> [Material shown]
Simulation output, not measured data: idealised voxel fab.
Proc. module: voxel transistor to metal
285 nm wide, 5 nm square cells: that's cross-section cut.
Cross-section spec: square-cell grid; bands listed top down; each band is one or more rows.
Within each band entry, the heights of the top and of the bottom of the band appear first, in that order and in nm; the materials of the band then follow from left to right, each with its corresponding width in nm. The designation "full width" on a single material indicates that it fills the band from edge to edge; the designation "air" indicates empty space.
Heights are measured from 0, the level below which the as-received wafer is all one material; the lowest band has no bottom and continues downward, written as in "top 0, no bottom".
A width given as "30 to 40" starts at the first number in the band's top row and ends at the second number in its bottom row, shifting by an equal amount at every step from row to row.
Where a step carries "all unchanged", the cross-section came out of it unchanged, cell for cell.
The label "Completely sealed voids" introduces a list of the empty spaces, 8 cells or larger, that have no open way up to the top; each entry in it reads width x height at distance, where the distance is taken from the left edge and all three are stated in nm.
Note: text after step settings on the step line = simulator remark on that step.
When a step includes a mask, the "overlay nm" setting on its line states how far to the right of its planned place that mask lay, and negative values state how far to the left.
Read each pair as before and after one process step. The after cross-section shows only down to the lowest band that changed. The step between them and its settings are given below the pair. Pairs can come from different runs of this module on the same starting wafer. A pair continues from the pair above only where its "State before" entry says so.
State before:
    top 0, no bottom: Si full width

> [Work order]
Reproduce each entry exactly, with nothing missing.

> [Task result]
Simulation output, not measured data: idealised voxel fab.
Proc. module: voxel transistor to metal
285 nm wide, 5 nm square cells: that's cross-section cut.
Cross-section spec: square-cell grid; bands listed top down; each band is one or more rows.
Within each band entry, the heights of the top and of the bottom of the band appear first, in that order and in nm; the materials of the band then follow from left to right, each with its corresponding width in nm. The designation "full width" on a single material indicates that it fills the band from edge to edge; the designation "air" indicates empty space.
Heights are measured from 0, the level below which the as-received wafer is all one material; the lowest band has no bottom and continues downward, written as in "top 0, no bottom".
A width given as "30 to 40" starts at the first number in the band's top row and ends at the second number in its bottom row, shifting by an equal amount at every step from row to row.
Where a step carries "all unchanged", the cross-section came out of it unchanged, cell for cell.
The label "Completely sealed voids" introduces a list of the empty spaces, 8 cells or larger, that have no open way up to the top; each entry in it reads width x height at distance, where the distance is taken from the left edge and all three are stated in nm.
Note: text after step settings on the step line = simulator remark on that step.
When a step includes a mask, the "overlay nm" setting on its line states how far to the right of its planned place that mask lay, and negative values state how far to the left.
Read each pair as before and after one process step. The after cross-section shows only down to the lowest band that changed. The step between them and its settings are given below the pair. Pairs can come from different runs of this module on the same starting wafer. A pair continues from the pair above only where its "State before" entry says so.
State before:
    top 0, no bottom: Si full width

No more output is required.